Work item - Repeat every line of the data verbatim.

Dataset extract -

━━━━━━━━━━━━━━━━━━━━━━━━━━━━━━

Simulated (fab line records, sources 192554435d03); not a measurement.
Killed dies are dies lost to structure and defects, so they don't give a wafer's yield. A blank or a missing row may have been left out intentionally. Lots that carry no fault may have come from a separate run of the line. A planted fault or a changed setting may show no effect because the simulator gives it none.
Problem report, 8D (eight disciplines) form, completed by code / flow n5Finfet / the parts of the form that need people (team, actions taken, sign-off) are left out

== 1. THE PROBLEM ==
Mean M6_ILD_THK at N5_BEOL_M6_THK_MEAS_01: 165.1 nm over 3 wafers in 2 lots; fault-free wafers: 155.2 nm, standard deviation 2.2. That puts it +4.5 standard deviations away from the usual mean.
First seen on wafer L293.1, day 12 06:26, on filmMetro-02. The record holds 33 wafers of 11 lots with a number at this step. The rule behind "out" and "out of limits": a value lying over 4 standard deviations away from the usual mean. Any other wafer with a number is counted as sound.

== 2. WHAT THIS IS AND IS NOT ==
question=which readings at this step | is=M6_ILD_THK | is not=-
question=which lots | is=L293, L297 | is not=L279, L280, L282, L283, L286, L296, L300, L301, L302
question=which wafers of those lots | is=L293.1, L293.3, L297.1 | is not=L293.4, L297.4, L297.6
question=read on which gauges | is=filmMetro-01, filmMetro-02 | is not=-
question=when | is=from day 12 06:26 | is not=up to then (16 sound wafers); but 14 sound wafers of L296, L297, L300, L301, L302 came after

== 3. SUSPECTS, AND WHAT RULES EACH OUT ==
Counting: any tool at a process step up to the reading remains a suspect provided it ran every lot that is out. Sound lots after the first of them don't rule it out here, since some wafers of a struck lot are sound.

━━━━━━━━━━━━━━━━━━━━━━━━━━━━━━

Response area -
Simulated (fab line records, sources 192554435d03); not a measurement.
Killed dies are dies lost to structure and defects, so they don't give a wafer's yield. A blank or a missing row may have been left out intentionally. Lots that carry no fault may have come from a separate run of the line. A planted fault or a changed setting may show no effect because the simulator gives it none.
Problem report, 8D (eight disciplines) form, completed by code / flow n5Finfet / the parts of the form that need people (team, actions taken, sign-off) are left out

== 1. THE PROBLEM ==
Mean M6_ILD_THK at N5_BEOL_M6_THK_MEAS_01: 165.1 nm over 3 wafers in 2 lots; fault-free wafers: 155.2 nm, standard deviation 2.2. That puts it +4.5 standard deviations away from the usual mean.
First seen on wafer L293.1, day 12 06:26, on filmMetro-02. The record holds 33 wafers of 11 lots with a number at this step. The rule behind "out" and "out of limits": a value lying over 4 standard deviations away from the usual mean. Any other wafer with a number is counted as sound.

== 2. WHAT THIS IS AND IS NOT ==
question=which readings at this step | is=M6_ILD_THK | is not=-
question=which lots | is=L293, L297 | is not=L279, L280, L282, L283, L286, L296, L300, L301, L302
question=which wafers of those lots | is=L293.1, L293.3, L297.1 | is not=L293.4, L297.4, L297.6
question=read on which gauges | is=filmMetro-01, filmMetro-02 | is not=-
question=when | is=from day 12 06:26 | is not=up to then (16 sound wafers); but 14 sound wafers of L296, L297, L300, L301, L302 came after

== 3. SUSPECTS, AND WHAT RULES EACH OUT ==
Counting: any tool at a process step up to the reading remains a suspect provided it ran every lot that is out. Sound lots after the first of them don't rule it out here, since some wafers of a struck lot are sound.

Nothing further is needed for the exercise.